◆ **Action item**:
Repeat the data below in full and exactly.

◆ **Listed records**:
......

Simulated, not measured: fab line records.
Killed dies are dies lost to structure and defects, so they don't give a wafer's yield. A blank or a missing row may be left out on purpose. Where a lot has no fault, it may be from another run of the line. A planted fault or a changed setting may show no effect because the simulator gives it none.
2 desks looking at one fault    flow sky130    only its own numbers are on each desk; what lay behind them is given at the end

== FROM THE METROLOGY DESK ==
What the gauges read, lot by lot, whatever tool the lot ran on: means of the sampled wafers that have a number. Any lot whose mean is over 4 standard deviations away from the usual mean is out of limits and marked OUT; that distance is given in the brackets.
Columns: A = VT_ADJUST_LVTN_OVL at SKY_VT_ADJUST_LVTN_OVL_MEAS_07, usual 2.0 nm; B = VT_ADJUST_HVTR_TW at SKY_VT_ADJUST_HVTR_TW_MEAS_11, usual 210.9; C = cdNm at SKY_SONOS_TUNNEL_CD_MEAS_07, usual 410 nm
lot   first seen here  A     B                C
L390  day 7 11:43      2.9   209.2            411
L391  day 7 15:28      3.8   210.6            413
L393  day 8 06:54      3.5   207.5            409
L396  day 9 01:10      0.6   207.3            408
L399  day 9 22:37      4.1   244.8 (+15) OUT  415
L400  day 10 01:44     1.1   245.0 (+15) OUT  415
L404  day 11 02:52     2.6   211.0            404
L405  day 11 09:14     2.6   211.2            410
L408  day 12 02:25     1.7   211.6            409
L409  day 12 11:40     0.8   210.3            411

......

◆ **Written solution**:
Simulated, not measured: fab line records.
Killed dies are dies lost to structure and defects, so they don't give a wafer's yield. A blank or a missing row may be left out on purpose. Where a lot has no fault, it may be from another run of the line. A planted fault or a changed setting may show no effect because the simulator gives it none.
2 desks looking at one fault    flow sky130    only its own numbers are on each desk; what lay behind them is given at the end

== FROM THE METROLOGY DESK ==
What the gauges read, lot by lot, whatever tool the lot ran on: means of the sampled wafers that have a number. Any lot whose mean is over 4 standard deviations away from the usual mean is out of limits and marked OUT; that distance is given in the brackets.
Columns: A = VT_ADJUST_LVTN_OVL at SKY_VT_ADJUST_LVTN_OVL_MEAS_07, usual 2.0 nm; B = VT_ADJUST_HVTR_TW at SKY_VT_ADJUST_HVTR_TW_MEAS_11, usual 210.9; C = cdNm at SKY_SONOS_TUNNEL_CD_MEAS_07, usual 410 nm
lot   first seen here  A     B                C
L390  day 7 11:43      2.9   209.2            411
L391  day 7 15:28      3.8   210.6            413
L393  day 8 06:54      3.5   207.5            409
L396  day 9 01:10      0.6   207.3            408
L399  day 9 22:37      4.1   244.8 (+15) OUT  415
L400  day 10 01:44     1.1   245.0 (+15) OUT  415
L404  day 11 02:52     2.6   211.0            404
L405  day 11 09:14     2.6   211.2            410
L408  day 12 02:25     1.7   211.6            409
L409  day 12 11:40     0.8   210.3            411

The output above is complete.